**RECORDED DATA:**
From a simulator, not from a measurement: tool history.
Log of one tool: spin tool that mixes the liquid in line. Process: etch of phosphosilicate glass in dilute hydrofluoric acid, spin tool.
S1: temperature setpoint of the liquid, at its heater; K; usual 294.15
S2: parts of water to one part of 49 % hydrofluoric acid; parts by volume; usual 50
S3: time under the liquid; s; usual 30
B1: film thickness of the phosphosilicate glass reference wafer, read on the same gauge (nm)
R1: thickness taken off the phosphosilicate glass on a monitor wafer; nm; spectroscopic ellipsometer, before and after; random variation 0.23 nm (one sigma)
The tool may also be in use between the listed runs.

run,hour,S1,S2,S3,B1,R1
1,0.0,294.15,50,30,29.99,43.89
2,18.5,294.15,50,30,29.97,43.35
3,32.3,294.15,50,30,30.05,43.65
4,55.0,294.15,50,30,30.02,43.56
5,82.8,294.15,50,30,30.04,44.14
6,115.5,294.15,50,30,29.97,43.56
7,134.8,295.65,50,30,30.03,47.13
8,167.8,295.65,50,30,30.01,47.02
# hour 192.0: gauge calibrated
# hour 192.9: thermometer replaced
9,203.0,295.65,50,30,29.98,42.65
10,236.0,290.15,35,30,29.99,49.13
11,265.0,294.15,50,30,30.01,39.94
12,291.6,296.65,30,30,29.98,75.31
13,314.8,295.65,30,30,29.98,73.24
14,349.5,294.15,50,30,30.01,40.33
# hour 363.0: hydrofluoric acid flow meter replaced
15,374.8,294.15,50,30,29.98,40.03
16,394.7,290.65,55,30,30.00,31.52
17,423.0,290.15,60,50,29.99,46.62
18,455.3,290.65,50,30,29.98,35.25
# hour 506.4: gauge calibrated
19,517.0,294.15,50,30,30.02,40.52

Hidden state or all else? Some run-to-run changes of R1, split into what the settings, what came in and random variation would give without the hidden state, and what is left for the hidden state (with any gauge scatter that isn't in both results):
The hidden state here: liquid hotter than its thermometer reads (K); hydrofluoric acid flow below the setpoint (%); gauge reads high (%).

**ASSIGNED TASK:** What you return should be the lines from the beginning of the records through the one that contains "Hidden state or", repeated exactly and with no additions.

**RESPONSE:**
From a simulator, not from a measurement: tool history.
Log of one tool: spin tool that mixes the liquid in line. Process: etch of phosphosilicate glass in dilute hydrofluoric acid, spin tool.
S1: temperature setpoint of the liquid, at its heater; K; usual 294.15
S2: parts of water to one part of 49 % hydrofluoric acid; parts by volume; usual 50
S3: time under the liquid; s; usual 30
B1: film thickness of the phosphosilicate glass reference wafer, read on the same gauge (nm)
R1: thickness taken off the phosphosilicate glass on a monitor wafer; nm; spectroscopic ellipsometer, before and after; random variation 0.23 nm (one sigma)
The tool may also be in use between the listed runs.

run,hour,S1,S2,S3,B1,R1
1,0.0,294.15,50,30,29.99,43.89
2,18.5,294.15,50,30,29.97,43.35
3,32.3,294.15,50,30,30.05,43.65
4,55.0,294.15,50,30,30.02,43.56
5,82.8,294.15,50,30,30.04,44.14
6,115.5,294.15,50,30,29.97,43.56
7,134.8,295.65,50,30,30.03,47.13
8,167.8,295.65,50,30,30.01,47.02
# hour 192.0: gauge calibrated
# hour 192.9: thermometer replaced
9,203.0,295.65,50,30,29.98,42.65
10,236.0,290.15,35,30,29.99,49.13
11,265.0,294.15,50,30,30.01,39.94
12,291.6,296.65,30,30,29.98,75.31
13,314.8,295.65,30,30,29.98,73.24
14,349.5,294.15,50,30,30.01,40.33
# hour 363.0: hydrofluoric acid flow meter replaced
15,374.8,294.15,50,30,29.98,40.03
16,394.7,290.65,55,30,30.00,31.52
17,423.0,290.15,60,50,29.99,46.62
18,455.3,290.65,50,30,29.98,35.25
# hour 506.4: gauge calibrated
19,517.0,294.15,50,30,30.02,40.52

Hidden state or all else? Some run-to-run changes of R1, split into what the settings, what came in and random variation would give without the hidden state, and what is left for the hidden state (with any gauge scatter that isn't in both results):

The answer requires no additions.